- _WORK REQUEST_: Using the records that appear below, write out exactly the lines from the one with "Cross-sectional view cut" through the one with "row to row.", keeping both end lines.

- _SOURCE DATA_:
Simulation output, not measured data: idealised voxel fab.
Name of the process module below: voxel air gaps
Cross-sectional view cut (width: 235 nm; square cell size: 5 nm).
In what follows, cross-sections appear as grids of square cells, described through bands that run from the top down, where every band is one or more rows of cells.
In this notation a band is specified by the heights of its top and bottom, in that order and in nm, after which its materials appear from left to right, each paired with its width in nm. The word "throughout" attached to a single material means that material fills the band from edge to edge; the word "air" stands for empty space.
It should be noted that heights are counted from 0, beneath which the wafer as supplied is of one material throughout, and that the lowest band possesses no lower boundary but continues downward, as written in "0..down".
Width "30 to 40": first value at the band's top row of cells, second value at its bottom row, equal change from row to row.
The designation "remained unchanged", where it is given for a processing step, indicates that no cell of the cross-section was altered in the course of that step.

- _TASK RESULT_:
Cross-sectional view cut (width: 235 nm; square cell size: 5 nm).
In what follows, cross-sections appear as grids of square cells, described through bands that run from the top down, where every band is one or more rows of cells.
In this notation a band is specified by the heights of its top and bottom, in that order and in nm, after which its materials appear from left to right, each paired with its width in nm. The word "throughout" attached to a single material means that material fills the band from edge to edge; the word "air" stands for empty space.
It should be noted that heights are counted from 0, beneath which the wafer as supplied is of one material throughout, and that the lowest band possesses no lower boundary but continues downward, as written in "0..down".
Width "30 to 40": first value at the band's top row of cells, second value at its bottom row, equal change from row to row.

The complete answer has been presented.